**Available data:**
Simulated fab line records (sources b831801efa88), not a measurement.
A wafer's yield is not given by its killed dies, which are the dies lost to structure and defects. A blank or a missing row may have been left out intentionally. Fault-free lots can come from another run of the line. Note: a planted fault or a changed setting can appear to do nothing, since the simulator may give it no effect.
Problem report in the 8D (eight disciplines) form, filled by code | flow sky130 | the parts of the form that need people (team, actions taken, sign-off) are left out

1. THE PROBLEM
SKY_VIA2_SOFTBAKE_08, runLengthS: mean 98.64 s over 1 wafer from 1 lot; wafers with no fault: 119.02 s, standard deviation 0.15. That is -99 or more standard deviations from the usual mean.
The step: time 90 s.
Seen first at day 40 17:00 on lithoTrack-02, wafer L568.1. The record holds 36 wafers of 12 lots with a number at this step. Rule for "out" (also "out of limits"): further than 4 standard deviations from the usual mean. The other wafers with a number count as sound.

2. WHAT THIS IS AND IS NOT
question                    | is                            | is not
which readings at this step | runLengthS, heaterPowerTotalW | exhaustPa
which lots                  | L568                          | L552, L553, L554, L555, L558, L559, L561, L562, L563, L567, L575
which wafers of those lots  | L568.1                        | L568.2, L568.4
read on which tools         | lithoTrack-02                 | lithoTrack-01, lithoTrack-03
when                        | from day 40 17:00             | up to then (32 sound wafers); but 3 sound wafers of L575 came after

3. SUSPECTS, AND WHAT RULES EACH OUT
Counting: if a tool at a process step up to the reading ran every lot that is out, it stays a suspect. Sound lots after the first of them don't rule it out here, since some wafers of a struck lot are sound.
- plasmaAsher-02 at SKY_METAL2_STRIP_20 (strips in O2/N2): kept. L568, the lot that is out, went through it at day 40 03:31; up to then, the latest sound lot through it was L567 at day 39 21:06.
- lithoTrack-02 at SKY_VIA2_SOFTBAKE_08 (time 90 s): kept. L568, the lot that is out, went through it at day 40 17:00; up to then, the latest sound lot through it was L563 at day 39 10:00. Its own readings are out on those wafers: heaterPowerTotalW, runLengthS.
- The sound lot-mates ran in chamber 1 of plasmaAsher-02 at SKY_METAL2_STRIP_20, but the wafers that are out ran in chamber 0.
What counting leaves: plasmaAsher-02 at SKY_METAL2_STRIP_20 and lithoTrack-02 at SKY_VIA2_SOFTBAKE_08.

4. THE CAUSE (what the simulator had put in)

**Brief:**
From the very first line of the data through the line with "A wafer's yield" in it, please reproduce each line exactly and output nothing more.

**Your response:**
Simulated fab line records (sources b831801efa88), not a measurement.
A wafer's yield is not given by its killed dies, which are the dies lost to structure and defects. A blank or a missing row may have been left out intentionally. Fault-free lots can come from another run of the line. Note: a planted fault or a changed setting can appear to do nothing, since the simulator may give it no effect.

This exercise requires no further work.